WORK INSTRUCTION:
Make a word-for-word copy of the entries below from their first line through the line with "Exercise. Let depth", and add nothing.

SOURCE INFORMATION:
>>>>

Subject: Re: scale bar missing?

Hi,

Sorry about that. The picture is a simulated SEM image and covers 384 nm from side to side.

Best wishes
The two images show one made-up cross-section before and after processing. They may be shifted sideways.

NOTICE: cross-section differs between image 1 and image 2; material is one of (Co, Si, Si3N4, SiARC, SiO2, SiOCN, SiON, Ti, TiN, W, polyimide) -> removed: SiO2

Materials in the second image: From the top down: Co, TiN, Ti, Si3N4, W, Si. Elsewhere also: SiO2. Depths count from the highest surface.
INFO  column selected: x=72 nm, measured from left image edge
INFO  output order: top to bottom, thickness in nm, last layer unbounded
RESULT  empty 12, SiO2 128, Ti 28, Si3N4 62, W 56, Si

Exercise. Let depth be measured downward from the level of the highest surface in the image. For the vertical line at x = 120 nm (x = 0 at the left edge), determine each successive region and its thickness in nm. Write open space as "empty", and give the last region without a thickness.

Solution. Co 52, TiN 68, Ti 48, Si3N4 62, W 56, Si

<<<<

EXERCISE RESULT:
Subject: Re: scale bar missing?

Hi,

Sorry about that. The picture is a simulated SEM image and covers 384 nm from side to side.

Best wishes
The two images show one made-up cross-section before and after processing. They may be shifted sideways.

NOTICE: cross-section differs between image 1 and image 2; material is one of (Co, Si, Si3N4, SiARC, SiO2, SiOCN, SiON, Ti, TiN, W, polyimide) -> removed: SiO2

Materials in the second image: From the top down: Co, TiN, Ti, Si3N4, W, Si. Elsewhere also: SiO2. Depths count from the highest surface.
INFO  column selected: x=72 nm, measured from left image edge
INFO  output order: top to bottom, thickness in nm, last layer unbounded
RESULT  empty 12, SiO2 128, Ti 28, Si3N4 62, W 56, Si

Exercise. Let depth be measured downward from the level of the highest surface in the image. For the vertical line at x = 120 nm (x = 0 at the left edge), determine each successive region and its thickness in nm. Write open space as "empty", and give the last region without a thickness.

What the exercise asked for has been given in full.